## Data
..........

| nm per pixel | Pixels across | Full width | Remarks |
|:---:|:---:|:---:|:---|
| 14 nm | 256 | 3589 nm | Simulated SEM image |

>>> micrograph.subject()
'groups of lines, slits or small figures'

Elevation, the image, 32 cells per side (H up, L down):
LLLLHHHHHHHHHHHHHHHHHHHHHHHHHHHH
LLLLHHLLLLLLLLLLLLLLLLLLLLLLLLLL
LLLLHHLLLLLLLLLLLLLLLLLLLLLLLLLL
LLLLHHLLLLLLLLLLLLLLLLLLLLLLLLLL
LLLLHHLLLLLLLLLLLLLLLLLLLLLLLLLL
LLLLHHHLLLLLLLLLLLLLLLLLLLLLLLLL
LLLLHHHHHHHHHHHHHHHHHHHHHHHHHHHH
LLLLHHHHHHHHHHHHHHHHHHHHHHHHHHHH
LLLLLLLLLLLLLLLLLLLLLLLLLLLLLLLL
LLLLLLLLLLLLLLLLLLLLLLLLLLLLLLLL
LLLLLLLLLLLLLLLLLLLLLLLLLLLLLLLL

..........

Set down the complete listing once more, exactly as it appears.

| nm per pixel | Pixels across | Full width | Remarks |
|:---:|:---:|:---:|:---|
| 14 nm | 256 | 3589 nm | Simulated SEM image |

>>> micrograph.subject()
'groups of lines, slits or small figures'

Elevation, the image, 32 cells per side (H up, L down):
LLLLHHHHHHHHHHHHHHHHHHHHHHHHHHHH
LLLLHHLLLLLLLLLLLLLLLLLLLLLLLLLL
LLLLHHLLLLLLLLLLLLLLLLLLLLLLLLLL
LLLLHHLLLLLLLLLLLLLLLLLLLLLLLLLL
LLLLHHLLLLLLLLLLLLLLLLLLLLLLLLLL
LLLLHHHLLLLLLLLLLLLLLLLLLLLLLLLL
LLLLHHHHHHHHHHHHHHHHHHHHHHHHHHHH
LLLLHHHHHHHHHHHHHHHHHHHHHHHHHHHH
LLLLLLLLLLLLLLLLLLLLLLLLLLLLLLLL
LLLLLLLLLLLLLLLLLLLLLLLLLLLLLLLL
LLLLLLLLLLLLLLLLLLLLLLLLLLLLLLLL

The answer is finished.